• • • •

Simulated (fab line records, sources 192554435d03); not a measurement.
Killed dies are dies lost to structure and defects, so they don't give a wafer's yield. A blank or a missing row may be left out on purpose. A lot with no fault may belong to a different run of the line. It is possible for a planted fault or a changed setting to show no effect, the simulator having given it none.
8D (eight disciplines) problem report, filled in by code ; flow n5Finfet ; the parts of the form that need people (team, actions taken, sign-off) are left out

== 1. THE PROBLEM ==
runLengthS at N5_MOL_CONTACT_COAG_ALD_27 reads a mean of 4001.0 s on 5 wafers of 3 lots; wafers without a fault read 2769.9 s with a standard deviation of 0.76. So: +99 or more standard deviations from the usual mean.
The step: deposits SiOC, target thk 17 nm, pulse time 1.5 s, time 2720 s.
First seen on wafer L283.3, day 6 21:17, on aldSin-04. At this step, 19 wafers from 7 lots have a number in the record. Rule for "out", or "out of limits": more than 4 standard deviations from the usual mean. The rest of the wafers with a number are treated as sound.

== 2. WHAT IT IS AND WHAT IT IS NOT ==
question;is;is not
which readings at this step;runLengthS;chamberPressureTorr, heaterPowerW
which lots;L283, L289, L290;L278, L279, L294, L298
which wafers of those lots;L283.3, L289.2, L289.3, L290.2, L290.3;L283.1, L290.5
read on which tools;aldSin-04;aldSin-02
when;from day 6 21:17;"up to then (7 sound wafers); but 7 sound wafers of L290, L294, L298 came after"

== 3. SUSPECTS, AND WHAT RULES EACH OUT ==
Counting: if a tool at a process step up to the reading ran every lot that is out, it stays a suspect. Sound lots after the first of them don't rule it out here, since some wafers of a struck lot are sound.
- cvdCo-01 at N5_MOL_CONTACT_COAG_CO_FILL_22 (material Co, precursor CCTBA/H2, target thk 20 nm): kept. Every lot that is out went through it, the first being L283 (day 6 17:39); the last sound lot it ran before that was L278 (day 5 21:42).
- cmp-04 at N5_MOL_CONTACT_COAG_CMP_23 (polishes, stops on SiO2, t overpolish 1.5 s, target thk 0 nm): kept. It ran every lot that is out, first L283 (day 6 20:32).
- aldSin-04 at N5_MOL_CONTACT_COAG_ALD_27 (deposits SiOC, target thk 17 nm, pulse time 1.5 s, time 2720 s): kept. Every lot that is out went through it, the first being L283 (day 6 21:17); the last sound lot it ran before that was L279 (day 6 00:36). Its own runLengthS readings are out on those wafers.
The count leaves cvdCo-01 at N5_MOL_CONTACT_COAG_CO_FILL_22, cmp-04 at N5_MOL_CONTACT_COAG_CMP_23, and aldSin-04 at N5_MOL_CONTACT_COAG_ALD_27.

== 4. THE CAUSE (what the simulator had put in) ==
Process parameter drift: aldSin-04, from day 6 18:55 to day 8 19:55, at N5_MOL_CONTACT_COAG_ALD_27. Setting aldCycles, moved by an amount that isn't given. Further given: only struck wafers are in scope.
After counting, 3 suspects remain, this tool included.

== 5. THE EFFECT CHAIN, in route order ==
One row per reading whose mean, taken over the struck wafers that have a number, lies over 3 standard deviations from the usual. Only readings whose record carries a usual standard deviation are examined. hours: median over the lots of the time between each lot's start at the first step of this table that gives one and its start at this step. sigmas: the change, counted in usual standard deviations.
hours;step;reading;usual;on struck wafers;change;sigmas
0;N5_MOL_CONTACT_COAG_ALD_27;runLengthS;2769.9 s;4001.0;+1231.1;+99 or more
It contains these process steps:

• • • •

[Activity]:
One inclusive range is required: first line of the data through the line containing "Killed dies are". Set it down exactly and output nothing else.

[Task answer]:
Simulated (fab line records, sources 192554435d03); not a measurement.
Killed dies are dies lost to structure and defects, so they don't give a wafer's yield. A blank or a missing row may be left out on purpose. A lot with no fault may belong to a different run of the line. It is possible for a planted fault or a changed setting to show no effect, the simulator having given it none.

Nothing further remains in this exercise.